▶ _Required action_
The answer must be the full listing, retyped exactly.

····················

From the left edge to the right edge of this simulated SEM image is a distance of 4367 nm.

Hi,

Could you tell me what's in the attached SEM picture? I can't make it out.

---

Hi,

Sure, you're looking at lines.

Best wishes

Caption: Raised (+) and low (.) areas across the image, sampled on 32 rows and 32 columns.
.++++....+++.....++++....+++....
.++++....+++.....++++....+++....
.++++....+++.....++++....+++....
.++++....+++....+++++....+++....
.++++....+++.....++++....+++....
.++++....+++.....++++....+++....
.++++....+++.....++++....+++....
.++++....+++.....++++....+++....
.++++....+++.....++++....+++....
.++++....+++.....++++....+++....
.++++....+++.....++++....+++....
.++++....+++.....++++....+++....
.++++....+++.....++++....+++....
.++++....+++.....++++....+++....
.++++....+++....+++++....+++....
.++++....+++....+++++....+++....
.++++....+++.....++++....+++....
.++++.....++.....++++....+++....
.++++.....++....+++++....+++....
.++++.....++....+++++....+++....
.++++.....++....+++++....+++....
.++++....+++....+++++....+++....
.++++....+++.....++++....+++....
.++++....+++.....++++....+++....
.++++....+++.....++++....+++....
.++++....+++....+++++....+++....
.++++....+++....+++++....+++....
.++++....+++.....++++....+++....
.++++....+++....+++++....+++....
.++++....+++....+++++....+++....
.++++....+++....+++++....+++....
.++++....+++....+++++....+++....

····················

▶ _Task response_
From the left edge to the right edge of this simulated SEM image is a distance of 4367 nm.

Hi,

Could you tell me what's in the attached SEM picture? I can't make it out.

---

Hi,

Sure, you're looking at lines.

Best wishes

Caption: Raised (+) and low (.) areas across the image, sampled on 32 rows and 32 columns.
.++++....+++.....++++....+++....
.++++....+++.....++++....+++....
.++++....+++.....++++....+++....
.++++....+++....+++++....+++....
.++++....+++.....++++....+++....
.++++....+++.....++++....+++....
.++++....+++.....++++....+++....
.++++....+++.....++++....+++....
.++++....+++.....++++....+++....
.++++....+++.....++++....+++....
.++++....+++.....++++....+++....
.++++....+++.....++++....+++....
.++++....+++.....++++....+++....
.++++....+++.....++++....+++....
.++++....+++....+++++....+++....
.++++....+++....+++++....+++....
.++++....+++.....++++....+++....
.++++.....++.....++++....+++....
.++++.....++....+++++....+++....
.++++.....++....+++++....+++....
.++++.....++....+++++....+++....
.++++....+++....+++++....+++....
.++++....+++.....++++....+++....
.++++....+++.....++++....+++....
.++++....+++.....++++....+++....
.++++....+++....+++++....+++....
.++++....+++....+++++....+++....
.++++....+++.....++++....+++....
.++++....+++....+++++....+++....
.++++....+++....+++++....+++....
.++++....+++....+++++....+++....
.++++....+++....+++++....+++....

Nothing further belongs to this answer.